- Supplied data -
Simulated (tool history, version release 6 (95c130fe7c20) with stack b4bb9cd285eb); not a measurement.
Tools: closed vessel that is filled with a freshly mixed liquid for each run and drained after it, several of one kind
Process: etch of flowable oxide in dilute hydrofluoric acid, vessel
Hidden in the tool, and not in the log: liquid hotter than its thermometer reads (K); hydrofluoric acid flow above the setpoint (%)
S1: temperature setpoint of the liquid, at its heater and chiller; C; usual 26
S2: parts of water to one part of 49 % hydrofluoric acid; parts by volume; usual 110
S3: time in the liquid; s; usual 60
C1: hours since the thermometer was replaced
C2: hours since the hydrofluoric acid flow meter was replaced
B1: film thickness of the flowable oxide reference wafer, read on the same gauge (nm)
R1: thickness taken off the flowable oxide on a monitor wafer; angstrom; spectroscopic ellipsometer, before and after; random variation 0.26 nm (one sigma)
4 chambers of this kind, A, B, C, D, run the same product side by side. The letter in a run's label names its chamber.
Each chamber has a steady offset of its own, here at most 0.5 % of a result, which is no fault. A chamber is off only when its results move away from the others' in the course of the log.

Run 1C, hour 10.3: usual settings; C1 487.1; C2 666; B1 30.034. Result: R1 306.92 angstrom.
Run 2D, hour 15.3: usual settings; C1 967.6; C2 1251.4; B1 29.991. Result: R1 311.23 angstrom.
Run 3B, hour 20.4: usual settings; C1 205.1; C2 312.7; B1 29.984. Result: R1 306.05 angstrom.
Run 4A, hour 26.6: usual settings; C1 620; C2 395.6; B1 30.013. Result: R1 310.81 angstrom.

- Work item -
Your answer should be an exact transcription of the data above.

- Task result -
Simulated (tool history, version release 6 (95c130fe7c20) with stack b4bb9cd285eb); not a measurement.
Tools: closed vessel that is filled with a freshly mixed liquid for each run and drained after it, several of one kind
Process: etch of flowable oxide in dilute hydrofluoric acid, vessel
Hidden in the tool, and not in the log: liquid hotter than its thermometer reads (K); hydrofluoric acid flow above the setpoint (%)
S1: temperature setpoint of the liquid, at its heater and chiller; C; usual 26
S2: parts of water to one part of 49 % hydrofluoric acid; parts by volume; usual 110
S3: time in the liquid; s; usual 60
C1: hours since the thermometer was replaced
C2: hours since the hydrofluoric acid flow meter was replaced
B1: film thickness of the flowable oxide reference wafer, read on the same gauge (nm)
R1: thickness taken off the flowable oxide on a monitor wafer; angstrom; spectroscopic ellipsometer, before and after; random variation 0.26 nm (one sigma)
4 chambers of this kind, A, B, C, D, run the same product side by side. The letter in a run's label names its chamber.
Each chamber has a steady offset of its own, here at most 0.5 % of a result, which is no fault. A chamber is off only when its results move away from the others' in the course of the log.

Run 1C, hour 10.3: usual settings; C1 487.1; C2 666; B1 30.034. Result: R1 306.92 angstrom.
Run 2D, hour 15.3: usual settings; C1 967.6; C2 1251.4; B1 29.991. Result: R1 311.23 angstrom.
Run 3B, hour 20.4: usual settings; C1 205.1; C2 312.7; B1 29.984. Result: R1 306.05 angstrom.
Run 4A, hour 26.6: usual settings; C1 620; C2 395.6; B1 30.013. Result: R1 310.81 angstrom.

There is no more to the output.